__ACTION ITEM__:
Begin at the top of the listing below. Write each line out exactly, ending with the line that holds "note on this".

__EXCERPTED DATA__:
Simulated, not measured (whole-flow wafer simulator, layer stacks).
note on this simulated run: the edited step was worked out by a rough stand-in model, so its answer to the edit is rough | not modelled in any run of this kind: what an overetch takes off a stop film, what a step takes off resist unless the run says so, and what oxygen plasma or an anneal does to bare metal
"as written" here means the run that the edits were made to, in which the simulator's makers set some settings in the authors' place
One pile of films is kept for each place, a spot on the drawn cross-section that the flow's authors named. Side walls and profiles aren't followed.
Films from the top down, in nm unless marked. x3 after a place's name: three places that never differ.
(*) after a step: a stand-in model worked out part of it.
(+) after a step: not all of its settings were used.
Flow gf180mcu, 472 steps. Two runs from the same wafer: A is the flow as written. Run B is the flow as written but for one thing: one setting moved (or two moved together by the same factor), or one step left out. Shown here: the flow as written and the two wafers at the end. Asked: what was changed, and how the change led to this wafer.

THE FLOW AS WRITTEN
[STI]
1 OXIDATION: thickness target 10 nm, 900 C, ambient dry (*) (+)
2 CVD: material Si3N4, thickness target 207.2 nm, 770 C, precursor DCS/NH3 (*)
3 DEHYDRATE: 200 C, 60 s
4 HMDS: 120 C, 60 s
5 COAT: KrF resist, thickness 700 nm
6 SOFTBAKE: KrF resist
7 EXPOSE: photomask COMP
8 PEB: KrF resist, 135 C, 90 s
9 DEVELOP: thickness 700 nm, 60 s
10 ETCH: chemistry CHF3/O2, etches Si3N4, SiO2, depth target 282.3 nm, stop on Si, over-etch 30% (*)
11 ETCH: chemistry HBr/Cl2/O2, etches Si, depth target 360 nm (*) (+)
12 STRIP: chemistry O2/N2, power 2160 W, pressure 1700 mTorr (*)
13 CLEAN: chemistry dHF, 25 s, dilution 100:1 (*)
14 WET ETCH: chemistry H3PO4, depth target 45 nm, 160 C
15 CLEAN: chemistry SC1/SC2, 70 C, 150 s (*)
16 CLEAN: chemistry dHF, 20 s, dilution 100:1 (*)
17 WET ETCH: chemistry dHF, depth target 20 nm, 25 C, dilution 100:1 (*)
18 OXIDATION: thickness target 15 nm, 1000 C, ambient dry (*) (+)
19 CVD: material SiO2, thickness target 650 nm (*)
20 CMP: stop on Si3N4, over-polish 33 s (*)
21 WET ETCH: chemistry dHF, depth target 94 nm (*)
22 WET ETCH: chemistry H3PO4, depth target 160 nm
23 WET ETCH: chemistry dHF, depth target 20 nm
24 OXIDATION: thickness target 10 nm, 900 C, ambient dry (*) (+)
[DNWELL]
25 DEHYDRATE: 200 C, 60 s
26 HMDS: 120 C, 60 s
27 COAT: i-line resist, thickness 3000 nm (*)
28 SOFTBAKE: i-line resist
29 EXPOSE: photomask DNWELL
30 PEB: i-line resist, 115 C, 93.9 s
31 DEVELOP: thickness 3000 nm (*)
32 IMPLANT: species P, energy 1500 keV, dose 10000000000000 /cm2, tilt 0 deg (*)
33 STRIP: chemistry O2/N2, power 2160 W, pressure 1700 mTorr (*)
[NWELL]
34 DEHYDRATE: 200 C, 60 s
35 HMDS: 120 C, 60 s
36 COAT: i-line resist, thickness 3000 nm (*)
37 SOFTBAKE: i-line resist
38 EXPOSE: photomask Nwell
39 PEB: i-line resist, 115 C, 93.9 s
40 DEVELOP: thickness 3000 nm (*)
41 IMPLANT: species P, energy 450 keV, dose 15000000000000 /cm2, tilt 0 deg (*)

__SOLUTION__:
Simulated, not measured (whole-flow wafer simulator, layer stacks).
note on this simulated run: the edited step was worked out by a rough stand-in model, so its answer to the edit is rough | not modelled in any run of this kind: what an overetch takes off a stop film, what a step takes off resist unless the run says so, and what oxygen plasma or an anneal does to bare metal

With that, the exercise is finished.